▶ _Brief_
Give the data a second time, exactly and in full.

▶ _Given entries_
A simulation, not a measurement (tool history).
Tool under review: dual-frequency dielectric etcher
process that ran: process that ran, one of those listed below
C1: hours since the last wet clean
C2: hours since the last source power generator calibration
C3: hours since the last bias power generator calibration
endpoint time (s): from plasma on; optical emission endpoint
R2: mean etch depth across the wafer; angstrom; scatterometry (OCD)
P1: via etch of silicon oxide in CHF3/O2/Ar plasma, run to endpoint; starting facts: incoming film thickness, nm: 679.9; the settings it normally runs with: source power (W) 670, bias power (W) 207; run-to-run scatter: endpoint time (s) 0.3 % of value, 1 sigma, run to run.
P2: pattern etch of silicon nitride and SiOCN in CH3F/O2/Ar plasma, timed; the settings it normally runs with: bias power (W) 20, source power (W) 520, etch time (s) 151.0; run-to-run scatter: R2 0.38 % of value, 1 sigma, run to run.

▶ _Answer section_
A simulation, not a measurement (tool history).
Tool under review: dual-frequency dielectric etcher
process that ran: process that ran, one of those listed below
C1: hours since the last wet clean
C2: hours since the last source power generator calibration
C3: hours since the last bias power generator calibration
endpoint time (s): from plasma on; optical emission endpoint
R2: mean etch depth across the wafer; angstrom; scatterometry (OCD)
P1: via etch of silicon oxide in CHF3/O2/Ar plasma, run to endpoint; starting facts: incoming film thickness, nm: 679.9; the settings it normally runs with: source power (W) 670, bias power (W) 207; run-to-run scatter: endpoint time (s) 0.3 % of value, 1 sigma, run to run.
P2: pattern etch of silicon nitride and SiOCN in CH3F/O2/Ar plasma, timed; the settings it normally runs with: bias power (W) 20, source power (W) 520, etch time (s) 151.0; run-to-run scatter: R2 0.38 % of value, 1 sigma, run to run.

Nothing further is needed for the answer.